[Start of section]
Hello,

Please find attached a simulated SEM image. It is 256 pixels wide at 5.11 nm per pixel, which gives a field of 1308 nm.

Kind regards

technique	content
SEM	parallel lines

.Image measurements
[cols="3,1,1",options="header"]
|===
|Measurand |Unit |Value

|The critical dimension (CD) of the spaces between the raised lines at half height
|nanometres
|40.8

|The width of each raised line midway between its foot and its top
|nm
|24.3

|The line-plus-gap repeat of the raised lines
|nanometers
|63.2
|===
[End of section]

Task item | Nothing in the records may be dropped; reproduce them exactly.

Worked solution |
Hello,

Please find attached a simulated SEM image. It is 256 pixels wide at 5.11 nm per pixel, which gives a field of 1308 nm.

Kind regards

technique	content
SEM	parallel lines

.Image measurements
[cols="3,1,1",options="header"]
|===
|Measurand |Unit |Value

|The critical dimension (CD) of the spaces between the raised lines at half height
|nanometres
|40.8

|The width of each raised line midway between its foot and its top
|nm
|24.3

|The line-plus-gap repeat of the raised lines
|nanometers
|63.2
|===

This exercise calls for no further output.